▶ Required action: The line containing "lot=L887; first seen" marks the end: write out exactly every line from the first line of the data below through that line, and only those.

▶ Study material:
Start of Block
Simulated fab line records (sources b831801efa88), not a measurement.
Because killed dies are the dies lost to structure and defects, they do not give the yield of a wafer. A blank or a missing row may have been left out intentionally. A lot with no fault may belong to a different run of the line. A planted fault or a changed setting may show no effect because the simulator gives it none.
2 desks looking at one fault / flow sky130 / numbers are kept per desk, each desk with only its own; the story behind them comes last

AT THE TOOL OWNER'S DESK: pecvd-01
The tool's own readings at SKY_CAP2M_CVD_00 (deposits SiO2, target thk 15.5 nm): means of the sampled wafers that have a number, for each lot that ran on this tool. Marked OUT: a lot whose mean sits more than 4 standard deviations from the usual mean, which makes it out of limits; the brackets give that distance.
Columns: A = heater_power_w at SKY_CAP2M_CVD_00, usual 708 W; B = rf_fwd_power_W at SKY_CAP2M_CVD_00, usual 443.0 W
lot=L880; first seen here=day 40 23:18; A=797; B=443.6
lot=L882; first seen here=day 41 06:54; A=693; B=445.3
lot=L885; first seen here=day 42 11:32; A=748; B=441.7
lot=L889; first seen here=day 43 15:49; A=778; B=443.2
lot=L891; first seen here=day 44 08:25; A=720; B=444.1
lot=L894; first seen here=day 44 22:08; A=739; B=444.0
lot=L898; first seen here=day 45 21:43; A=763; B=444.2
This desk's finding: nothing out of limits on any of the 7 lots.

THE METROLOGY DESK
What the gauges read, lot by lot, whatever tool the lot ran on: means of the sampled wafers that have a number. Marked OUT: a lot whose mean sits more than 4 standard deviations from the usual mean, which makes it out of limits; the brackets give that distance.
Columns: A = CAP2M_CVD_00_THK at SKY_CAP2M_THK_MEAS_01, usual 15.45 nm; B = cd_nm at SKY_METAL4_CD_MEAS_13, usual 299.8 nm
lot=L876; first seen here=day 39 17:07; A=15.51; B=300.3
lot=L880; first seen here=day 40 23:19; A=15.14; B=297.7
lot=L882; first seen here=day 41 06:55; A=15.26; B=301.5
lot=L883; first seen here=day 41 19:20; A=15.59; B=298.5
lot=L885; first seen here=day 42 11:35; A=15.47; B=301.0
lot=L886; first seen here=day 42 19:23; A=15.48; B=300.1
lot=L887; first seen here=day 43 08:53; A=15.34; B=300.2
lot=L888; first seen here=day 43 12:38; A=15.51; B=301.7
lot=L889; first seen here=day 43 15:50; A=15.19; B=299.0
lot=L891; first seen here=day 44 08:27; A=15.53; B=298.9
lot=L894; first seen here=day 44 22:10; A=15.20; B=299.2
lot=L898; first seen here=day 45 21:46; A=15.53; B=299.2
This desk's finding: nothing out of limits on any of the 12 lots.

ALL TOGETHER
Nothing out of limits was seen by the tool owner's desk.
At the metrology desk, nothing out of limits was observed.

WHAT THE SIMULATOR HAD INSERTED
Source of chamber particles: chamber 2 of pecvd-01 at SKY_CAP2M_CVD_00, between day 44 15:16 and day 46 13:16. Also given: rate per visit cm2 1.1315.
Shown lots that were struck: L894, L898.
End of Block

▶ Worked solution:
Simulated fab line records (sources b831801efa88), not a measurement.
Because killed dies are the dies lost to structure and defects, they do not give the yield of a wafer. A blank or a missing row may have been left out intentionally. A lot with no fault may belong to a different run of the line. A planted fault or a changed setting may show no effect because the simulator gives it none.
2 desks looking at one fault / flow sky130 / numbers are kept per desk, each desk with only its own; the story behind them comes last

AT THE TOOL OWNER'S DESK: pecvd-01
The tool's own readings at SKY_CAP2M_CVD_00 (deposits SiO2, target thk 15.5 nm): means of the sampled wafers that have a number, for each lot that ran on this tool. Marked OUT: a lot whose mean sits more than 4 standard deviations from the usual mean, which makes it out of limits; the brackets give that distance.
Columns: A = heater_power_w at SKY_CAP2M_CVD_00, usual 708 W; B = rf_fwd_power_W at SKY_CAP2M_CVD_00, usual 443.0 W
lot=L880; first seen here=day 40 23:18; A=797; B=443.6
lot=L882; first seen here=day 41 06:54; A=693; B=445.3
lot=L885; first seen here=day 42 11:32; A=748; B=441.7
lot=L889; first seen here=day 43 15:49; A=778; B=443.2
lot=L891; first seen here=day 44 08:25; A=720; B=444.1
lot=L894; first seen here=day 44 22:08; A=739; B=444.0
lot=L898; first seen here=day 45 21:43; A=763; B=444.2
This desk's finding: nothing out of limits on any of the 7 lots.

THE METROLOGY DESK
What the gauges read, lot by lot, whatever tool the lot ran on: means of the sampled wafers that have a number. Marked OUT: a lot whose mean sits more than 4 standard deviations from the usual mean, which makes it out of limits; the brackets give that distance.
Columns: A = CAP2M_CVD_00_THK at SKY_CAP2M_THK_MEAS_01, usual 15.45 nm; B = cd_nm at SKY_METAL4_CD_MEAS_13, usual 299.8 nm
lot=L876; first seen here=day 39 17:07; A=15.51; B=300.3
lot=L880; first seen here=day 40 23:19; A=15.14; B=297.7
lot=L882; first seen here=day 41 06:55; A=15.26; B=301.5
lot=L883; first seen here=day 41 19:20; A=15.59; B=298.5
lot=L885; first seen here=day 42 11:35; A=15.47; B=301.0
lot=L886; first seen here=day 42 19:23; A=15.48; B=300.1
lot=L887; first seen here=day 43 08:53; A=15.34; B=300.2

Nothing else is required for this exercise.